• [PROVIDED DATA]
......
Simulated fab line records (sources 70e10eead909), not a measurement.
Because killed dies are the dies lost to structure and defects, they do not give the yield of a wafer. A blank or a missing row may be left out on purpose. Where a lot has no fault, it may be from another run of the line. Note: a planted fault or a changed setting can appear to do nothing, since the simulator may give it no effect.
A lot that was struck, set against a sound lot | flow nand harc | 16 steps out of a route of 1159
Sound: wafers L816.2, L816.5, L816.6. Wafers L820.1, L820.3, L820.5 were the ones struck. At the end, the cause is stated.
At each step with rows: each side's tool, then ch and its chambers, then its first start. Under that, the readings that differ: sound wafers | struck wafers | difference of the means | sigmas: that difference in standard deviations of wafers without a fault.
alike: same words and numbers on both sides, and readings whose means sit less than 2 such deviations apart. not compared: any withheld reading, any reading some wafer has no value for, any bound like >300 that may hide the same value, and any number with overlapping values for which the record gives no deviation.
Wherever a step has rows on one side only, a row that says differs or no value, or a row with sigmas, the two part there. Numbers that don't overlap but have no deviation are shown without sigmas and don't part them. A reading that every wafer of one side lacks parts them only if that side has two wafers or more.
......

• [REQUIREMENT]
Write out all the data again, exactly as it appears.

• [ANSWER AREA]
Simulated fab line records (sources 70e10eead909), not a measurement.
Because killed dies are the dies lost to structure and defects, they do not give the yield of a wafer. A blank or a missing row may be left out on purpose. Where a lot has no fault, it may be from another run of the line. Note: a planted fault or a changed setting can appear to do nothing, since the simulator may give it no effect.
A lot that was struck, set against a sound lot | flow nand harc | 16 steps out of a route of 1159
Sound: wafers L816.2, L816.5, L816.6. Wafers L820.1, L820.3, L820.5 were the ones struck. At the end, the cause is stated.
At each step with rows: each side's tool, then ch and its chambers, then its first start. Under that, the readings that differ: sound wafers | struck wafers | difference of the means | sigmas: that difference in standard deviations of wafers without a fault.
alike: same words and numbers on both sides, and readings whose means sit less than 2 such deviations apart. not compared: any withheld reading, any reading some wafer has no value for, any bound like >300 that may hide the same value, and any number with overlapping values for which the record gives no deviation.
Wherever a step has rows on one side only, a row that says differs or no value, or a row with sigmas, the two part there. Numbers that don't overlap but have no deviation are shown without sigmas and don't part them. A reading that every wafer of one side lacks parts them only if that side has two wafers or more.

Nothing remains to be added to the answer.